::::

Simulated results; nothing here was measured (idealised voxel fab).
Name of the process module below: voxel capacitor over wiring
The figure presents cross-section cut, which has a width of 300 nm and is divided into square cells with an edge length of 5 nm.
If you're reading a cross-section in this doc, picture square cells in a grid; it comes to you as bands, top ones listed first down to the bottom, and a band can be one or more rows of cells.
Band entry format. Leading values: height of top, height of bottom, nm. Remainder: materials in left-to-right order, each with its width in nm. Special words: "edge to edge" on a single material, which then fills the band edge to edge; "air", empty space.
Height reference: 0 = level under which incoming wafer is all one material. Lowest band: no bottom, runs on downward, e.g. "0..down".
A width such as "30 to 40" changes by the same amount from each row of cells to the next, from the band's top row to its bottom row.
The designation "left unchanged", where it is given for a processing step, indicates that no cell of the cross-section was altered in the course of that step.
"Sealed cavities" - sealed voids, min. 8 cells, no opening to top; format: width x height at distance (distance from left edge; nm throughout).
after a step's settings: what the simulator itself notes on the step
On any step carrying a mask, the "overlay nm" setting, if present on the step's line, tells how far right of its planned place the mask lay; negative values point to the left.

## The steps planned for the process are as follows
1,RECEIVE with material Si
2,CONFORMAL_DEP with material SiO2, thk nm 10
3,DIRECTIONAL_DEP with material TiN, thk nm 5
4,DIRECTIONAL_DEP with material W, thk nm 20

::::

● **Work request**:
Please repeat the listing exactly, with nothing left out.

● **Answer area**:
Simulated results; nothing here was measured (idealised voxel fab).
Name of the process module below: voxel capacitor over wiring
The figure presents cross-section cut, which has a width of 300 nm and is divided into square cells with an edge length of 5 nm.
If you're reading a cross-section in this doc, picture square cells in a grid; it comes to you as bands, top ones listed first down to the bottom, and a band can be one or more rows of cells.
Band entry format. Leading values: height of top, height of bottom, nm. Remainder: materials in left-to-right order, each with its width in nm. Special words: "edge to edge" on a single material, which then fills the band edge to edge; "air", empty space.
Height reference: 0 = level under which incoming wafer is all one material. Lowest band: no bottom, runs on downward, e.g. "0..down".
A width such as "30 to 40" changes by the same amount from each row of cells to the next, from the band's top row to its bottom row.
The designation "left unchanged", where it is given for a processing step, indicates that no cell of the cross-section was altered in the course of that step.
"Sealed cavities" - sealed voids, min. 8 cells, no opening to top; format: width x height at distance (distance from left edge; nm throughout).
after a step's settings: what the simulator itself notes on the step
On any step carrying a mask, the "overlay nm" setting, if present on the step's line, tells how far right of its planned place the mask lay; negative values point to the left.

## The steps planned for the process are as follows
1,RECEIVE with material Si
2,CONFORMAL_DEP with material SiO2, thk nm 10
3,DIRECTIONAL_DEP with material TiN, thk nm 5
4,DIRECTIONAL_DEP with material W, thk nm 20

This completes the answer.